Task item: Transcribe the listing that follows exactly, from its first line to its last.

════════

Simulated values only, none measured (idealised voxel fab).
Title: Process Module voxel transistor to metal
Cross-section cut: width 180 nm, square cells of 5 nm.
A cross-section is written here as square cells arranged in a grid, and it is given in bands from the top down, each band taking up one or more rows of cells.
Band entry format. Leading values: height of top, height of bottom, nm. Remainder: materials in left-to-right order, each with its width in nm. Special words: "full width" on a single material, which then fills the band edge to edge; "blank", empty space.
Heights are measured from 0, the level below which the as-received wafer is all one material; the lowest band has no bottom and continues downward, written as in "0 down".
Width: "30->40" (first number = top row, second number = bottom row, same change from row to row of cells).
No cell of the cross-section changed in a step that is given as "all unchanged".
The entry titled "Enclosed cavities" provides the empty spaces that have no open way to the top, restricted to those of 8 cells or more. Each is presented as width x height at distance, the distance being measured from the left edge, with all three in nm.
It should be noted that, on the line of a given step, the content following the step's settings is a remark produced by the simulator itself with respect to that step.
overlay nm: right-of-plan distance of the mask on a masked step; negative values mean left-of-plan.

════════

Task output:
Simulated values only, none measured (idealised voxel fab).
Title: Process Module voxel transistor to metal
Cross-section cut: width 180 nm, square cells of 5 nm.
A cross-section is written here as square cells arranged in a grid, and it is given in bands from the top down, each band taking up one or more rows of cells.
Band entry format. Leading values: height of top, height of bottom, nm. Remainder: materials in left-to-right order, each with its width in nm. Special words: "full width" on a single material, which then fills the band edge to edge; "blank", empty space.
Heights are measured from 0, the level below which the as-received wafer is all one material; the lowest band has no bottom and continues downward, written as in "0 down".
Width: "30->40" (first number = top row, second number = bottom row, same change from row to row of cells).
No cell of the cross-section changed in a step that is given as "all unchanged".
The entry titled "Enclosed cavities" provides the empty spaces that have no open way to the top, restricted to those of 8 cells or more. Each is presented as width x height at distance, the distance being measured from the left edge, with all three in nm.
It should be noted that, on the line of a given step, the content following the step's settings is a remark produced by the simulator itself with respect to that step.
overlay nm: right-of-plan distance of the mask on a masked step; negative values mean left-of-plan.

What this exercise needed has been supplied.